=== Begin Enclosure ===

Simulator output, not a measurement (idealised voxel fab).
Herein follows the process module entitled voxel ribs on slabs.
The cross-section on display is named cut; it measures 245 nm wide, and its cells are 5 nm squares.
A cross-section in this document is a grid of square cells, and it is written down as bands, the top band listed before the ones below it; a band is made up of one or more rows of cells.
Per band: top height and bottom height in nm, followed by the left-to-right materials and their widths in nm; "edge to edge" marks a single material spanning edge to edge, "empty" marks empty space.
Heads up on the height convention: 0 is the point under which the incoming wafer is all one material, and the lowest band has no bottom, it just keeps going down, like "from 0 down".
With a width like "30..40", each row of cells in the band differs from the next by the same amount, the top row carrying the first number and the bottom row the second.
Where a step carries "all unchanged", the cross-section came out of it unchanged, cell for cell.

=== End Enclosure ===

### ASSIGNED TASK
Give the complete material back, word for word.

### RESULT
Simulator output, not a measurement (idealised voxel fab).
Herein follows the process module entitled voxel ribs on slabs.
The cross-section on display is named cut; it measures 245 nm wide, and its cells are 5 nm squares.
A cross-section in this document is a grid of square cells, and it is written down as bands, the top band listed before the ones below it; a band is made up of one or more rows of cells.
Per band: top height and bottom height in nm, followed by the left-to-right materials and their widths in nm; "edge to edge" marks a single material spanning edge to edge, "empty" marks empty space.
Heads up on the height convention: 0 is the point under which the incoming wafer is all one material, and the lowest band has no bottom, it just keeps going down, like "from 0 down".
With a width like "30..40", each row of cells in the band differs from the next by the same amount, the top row carrying the first number and the bottom row the second.
Where a step carries "all unchanged", the cross-section came out of it unchanged, cell for cell.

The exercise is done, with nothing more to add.